Material supplied -
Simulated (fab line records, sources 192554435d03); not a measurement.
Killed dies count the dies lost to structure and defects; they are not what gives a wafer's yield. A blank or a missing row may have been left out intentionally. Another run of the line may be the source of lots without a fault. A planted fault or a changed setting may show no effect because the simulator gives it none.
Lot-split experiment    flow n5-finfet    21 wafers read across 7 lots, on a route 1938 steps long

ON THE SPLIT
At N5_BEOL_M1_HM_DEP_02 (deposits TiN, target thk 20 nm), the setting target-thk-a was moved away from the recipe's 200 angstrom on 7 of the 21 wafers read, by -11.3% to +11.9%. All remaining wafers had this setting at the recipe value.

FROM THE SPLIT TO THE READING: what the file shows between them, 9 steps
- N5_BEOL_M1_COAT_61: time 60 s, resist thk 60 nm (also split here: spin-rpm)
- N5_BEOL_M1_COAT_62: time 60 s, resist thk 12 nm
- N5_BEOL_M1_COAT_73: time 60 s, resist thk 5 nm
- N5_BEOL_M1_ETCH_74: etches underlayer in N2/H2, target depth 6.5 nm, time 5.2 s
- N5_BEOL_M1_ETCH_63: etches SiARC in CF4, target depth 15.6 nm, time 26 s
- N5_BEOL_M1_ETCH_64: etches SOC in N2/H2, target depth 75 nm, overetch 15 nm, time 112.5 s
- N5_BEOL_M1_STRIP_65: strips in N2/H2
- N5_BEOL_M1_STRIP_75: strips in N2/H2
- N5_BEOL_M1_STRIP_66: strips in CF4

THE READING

Assignment -
Include the first line of the listing, the line with "- N5_BEOL_M1_ETCH_63: etches", and every line between them, each repeated exactly, and output only those.

Task solution -
Simulated (fab line records, sources 192554435d03); not a measurement.
Killed dies count the dies lost to structure and defects; they are not what gives a wafer's yield. A blank or a missing row may have been left out intentionally. Another run of the line may be the source of lots without a fault. A planted fault or a changed setting may show no effect because the simulator gives it none.
Lot-split experiment    flow n5-finfet    21 wafers read across 7 lots, on a route 1938 steps long

ON THE SPLIT
At N5_BEOL_M1_HM_DEP_02 (deposits TiN, target thk 20 nm), the setting target-thk-a was moved away from the recipe's 200 angstrom on 7 of the 21 wafers read, by -11.3% to +11.9%. All remaining wafers had this setting at the recipe value.

FROM THE SPLIT TO THE READING: what the file shows between them, 9 steps
- N5_BEOL_M1_COAT_61: time 60 s, resist thk 60 nm (also split here: spin-rpm)
- N5_BEOL_M1_COAT_62: time 60 s, resist thk 12 nm
- N5_BEOL_M1_COAT_73: time 60 s, resist thk 5 nm
- N5_BEOL_M1_ETCH_74: etches underlayer in N2/H2, target depth 6.5 nm, time 5.2 s
- N5_BEOL_M1_ETCH_63: etches SiARC in CF4, target depth 15.6 nm, time 26 s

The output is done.